++++++

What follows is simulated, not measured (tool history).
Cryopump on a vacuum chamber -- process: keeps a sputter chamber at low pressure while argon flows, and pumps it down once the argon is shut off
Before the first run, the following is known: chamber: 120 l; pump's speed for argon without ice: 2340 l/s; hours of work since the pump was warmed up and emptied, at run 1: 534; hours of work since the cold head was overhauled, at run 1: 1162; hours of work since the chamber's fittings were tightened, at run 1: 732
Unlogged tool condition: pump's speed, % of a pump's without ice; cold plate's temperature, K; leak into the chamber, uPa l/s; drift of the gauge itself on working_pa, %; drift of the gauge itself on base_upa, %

++++++

**Work instruction:** Please retype the whole of the material above exactly.

**Task result:**
What follows is simulated, not measured (tool history).
Cryopump on a vacuum chamber -- process: keeps a sputter chamber at low pressure while argon flows, and pumps it down once the argon is shut off
Before the first run, the following is known: chamber: 120 l; pump's speed for argon without ice: 2340 l/s; hours of work since the pump was warmed up and emptied, at run 1: 534; hours of work since the cold head was overhauled, at run 1: 1162; hours of work since the chamber's fittings were tightened, at run 1: 732
Unlogged tool condition: pump's speed, % of a pump's without ice; cold plate's temperature, K; leak into the chamber, uPa l/s; drift of the gauge itself on working_pa, %; drift of the gauge itself on base_upa, %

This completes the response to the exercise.